Work item: In the listing below, write out exactly each line from the first through the one containing "Process: lights the".

Data provided:
────────
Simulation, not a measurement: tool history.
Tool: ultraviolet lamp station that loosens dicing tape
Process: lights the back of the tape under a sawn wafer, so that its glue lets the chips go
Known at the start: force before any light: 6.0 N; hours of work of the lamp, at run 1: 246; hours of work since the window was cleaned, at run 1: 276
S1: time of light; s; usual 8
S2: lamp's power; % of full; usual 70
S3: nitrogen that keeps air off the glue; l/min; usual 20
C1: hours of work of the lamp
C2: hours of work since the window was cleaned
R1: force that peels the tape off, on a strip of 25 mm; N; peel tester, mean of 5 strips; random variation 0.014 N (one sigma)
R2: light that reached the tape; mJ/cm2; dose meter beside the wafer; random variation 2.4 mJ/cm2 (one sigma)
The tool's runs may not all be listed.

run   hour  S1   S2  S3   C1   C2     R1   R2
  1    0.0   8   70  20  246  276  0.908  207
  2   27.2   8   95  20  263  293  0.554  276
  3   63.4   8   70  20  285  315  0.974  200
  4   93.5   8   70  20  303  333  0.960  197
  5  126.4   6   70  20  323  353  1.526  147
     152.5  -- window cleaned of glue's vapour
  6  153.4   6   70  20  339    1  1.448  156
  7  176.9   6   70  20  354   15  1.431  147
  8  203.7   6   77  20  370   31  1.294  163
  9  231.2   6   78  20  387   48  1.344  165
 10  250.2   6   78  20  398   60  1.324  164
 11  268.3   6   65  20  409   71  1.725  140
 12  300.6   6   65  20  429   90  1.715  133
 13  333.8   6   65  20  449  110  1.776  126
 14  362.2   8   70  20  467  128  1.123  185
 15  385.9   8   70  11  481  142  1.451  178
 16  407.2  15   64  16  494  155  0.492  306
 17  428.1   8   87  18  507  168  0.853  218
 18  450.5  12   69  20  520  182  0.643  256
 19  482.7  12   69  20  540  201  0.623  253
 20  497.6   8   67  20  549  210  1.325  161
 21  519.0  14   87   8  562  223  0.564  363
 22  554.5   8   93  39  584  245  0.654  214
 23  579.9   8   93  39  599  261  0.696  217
────────

Answer box:
Simulation, not a measurement: tool history.
Tool: ultraviolet lamp station that loosens dicing tape
Process: lights the back of the tape under a sawn wafer, so that its glue lets the chips go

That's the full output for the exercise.